━━ SUPPLIED MATERIAL ━━

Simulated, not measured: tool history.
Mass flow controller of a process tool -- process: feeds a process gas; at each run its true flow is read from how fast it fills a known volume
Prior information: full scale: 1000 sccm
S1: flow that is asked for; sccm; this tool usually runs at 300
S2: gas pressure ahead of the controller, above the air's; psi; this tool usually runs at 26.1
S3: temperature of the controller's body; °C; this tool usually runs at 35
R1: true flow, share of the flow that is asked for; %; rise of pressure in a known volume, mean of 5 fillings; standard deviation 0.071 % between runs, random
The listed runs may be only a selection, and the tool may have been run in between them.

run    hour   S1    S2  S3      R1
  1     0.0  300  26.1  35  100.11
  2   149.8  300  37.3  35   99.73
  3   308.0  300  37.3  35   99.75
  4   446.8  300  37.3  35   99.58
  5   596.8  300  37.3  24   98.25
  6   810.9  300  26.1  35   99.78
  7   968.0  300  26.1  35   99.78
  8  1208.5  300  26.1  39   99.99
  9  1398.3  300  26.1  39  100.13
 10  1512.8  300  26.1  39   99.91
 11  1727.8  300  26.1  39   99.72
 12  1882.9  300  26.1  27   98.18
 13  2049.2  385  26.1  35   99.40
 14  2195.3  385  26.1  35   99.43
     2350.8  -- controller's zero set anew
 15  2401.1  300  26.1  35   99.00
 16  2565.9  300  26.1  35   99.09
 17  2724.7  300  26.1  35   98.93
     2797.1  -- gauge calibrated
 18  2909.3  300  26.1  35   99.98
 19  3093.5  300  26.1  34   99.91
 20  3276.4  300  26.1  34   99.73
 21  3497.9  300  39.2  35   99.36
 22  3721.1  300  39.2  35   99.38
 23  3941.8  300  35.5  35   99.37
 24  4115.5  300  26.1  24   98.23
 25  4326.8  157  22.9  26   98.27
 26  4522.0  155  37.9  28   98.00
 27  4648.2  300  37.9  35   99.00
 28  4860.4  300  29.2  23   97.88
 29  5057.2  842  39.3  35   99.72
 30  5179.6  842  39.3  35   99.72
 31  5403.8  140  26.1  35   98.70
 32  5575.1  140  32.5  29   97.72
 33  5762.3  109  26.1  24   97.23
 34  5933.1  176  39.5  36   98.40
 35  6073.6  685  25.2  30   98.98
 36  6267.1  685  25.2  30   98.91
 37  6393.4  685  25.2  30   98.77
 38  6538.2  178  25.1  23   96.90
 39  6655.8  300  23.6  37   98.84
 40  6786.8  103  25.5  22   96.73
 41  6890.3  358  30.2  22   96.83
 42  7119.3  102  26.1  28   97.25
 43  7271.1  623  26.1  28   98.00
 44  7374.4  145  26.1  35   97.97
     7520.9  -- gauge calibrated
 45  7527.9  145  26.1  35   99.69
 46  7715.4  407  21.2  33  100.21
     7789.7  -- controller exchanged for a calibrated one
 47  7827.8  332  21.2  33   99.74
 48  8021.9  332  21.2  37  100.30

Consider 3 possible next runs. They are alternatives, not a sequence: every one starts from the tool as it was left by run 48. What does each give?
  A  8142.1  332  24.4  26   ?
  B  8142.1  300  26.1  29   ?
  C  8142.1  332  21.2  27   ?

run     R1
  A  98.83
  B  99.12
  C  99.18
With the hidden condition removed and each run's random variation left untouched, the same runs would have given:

━━━

# EXERCISE
Up to and including the line that contains "S1: flow that", output the records above exactly, beginning with their first line.

# WRITTEN REPLY
Simulated, not measured: tool history.
Mass flow controller of a process tool -- process: feeds a process gas; at each run its true flow is read from how fast it fills a known volume
Prior information: full scale: 1000 sccm
S1: flow that is asked for; sccm; this tool usually runs at 300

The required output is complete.